• [WORK ORDER]
Write the entries below again, precisely as they appear.

***** SUPPLIED ENTRIES *****
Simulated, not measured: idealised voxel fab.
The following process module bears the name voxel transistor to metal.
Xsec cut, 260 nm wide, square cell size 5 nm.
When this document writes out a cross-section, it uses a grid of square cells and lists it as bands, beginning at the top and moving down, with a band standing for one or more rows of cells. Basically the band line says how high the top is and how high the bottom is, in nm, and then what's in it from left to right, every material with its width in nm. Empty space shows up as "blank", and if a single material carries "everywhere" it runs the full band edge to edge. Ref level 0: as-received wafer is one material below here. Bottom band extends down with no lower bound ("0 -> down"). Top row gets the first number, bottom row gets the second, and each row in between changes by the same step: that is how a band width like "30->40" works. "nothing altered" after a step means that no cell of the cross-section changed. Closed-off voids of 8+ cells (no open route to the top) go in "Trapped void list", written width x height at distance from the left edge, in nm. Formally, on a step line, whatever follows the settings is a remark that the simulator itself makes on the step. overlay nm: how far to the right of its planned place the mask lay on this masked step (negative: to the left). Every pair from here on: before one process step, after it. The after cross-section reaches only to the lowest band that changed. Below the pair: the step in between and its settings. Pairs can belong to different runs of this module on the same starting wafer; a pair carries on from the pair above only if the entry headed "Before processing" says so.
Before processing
*****

• [WRITTEN RESPONSE]
Simulated, not measured: idealised voxel fab.
The following process module bears the name voxel transistor to metal.
Xsec cut, 260 nm wide, square cell size 5 nm.
When this document writes out a cross-section, it uses a grid of square cells and lists it as bands, beginning at the top and moving down, with a band standing for one or more rows of cells. Basically the band line says how high the top is and how high the bottom is, in nm, and then what's in it from left to right, every material with its width in nm. Empty space shows up as "blank", and if a single material carries "everywhere" it runs the full band edge to edge. Ref level 0: as-received wafer is one material below here. Bottom band extends down with no lower bound ("0 -> down"). Top row gets the first number, bottom row gets the second, and each row in between changes by the same step: that is how a band width like "30->40" works. "nothing altered" after a step means that no cell of the cross-section changed. Closed-off voids of 8+ cells (no open route to the top) go in "Trapped void list", written width x height at distance from the left edge, in nm. Formally, on a step line, whatever follows the settings is a remark that the simulator itself makes on the step. overlay nm: how far to the right of its planned place the mask lay on this masked step (negative: to the left). Every pair from here on: before one process step, after it. The after cross-section reaches only to the lowest band that changed. Below the pair: the step in between and its settings. Pairs can belong to different runs of this module on the same starting wafer; a pair carries on from the pair above only if the entry headed "Before processing" says so.
Before processing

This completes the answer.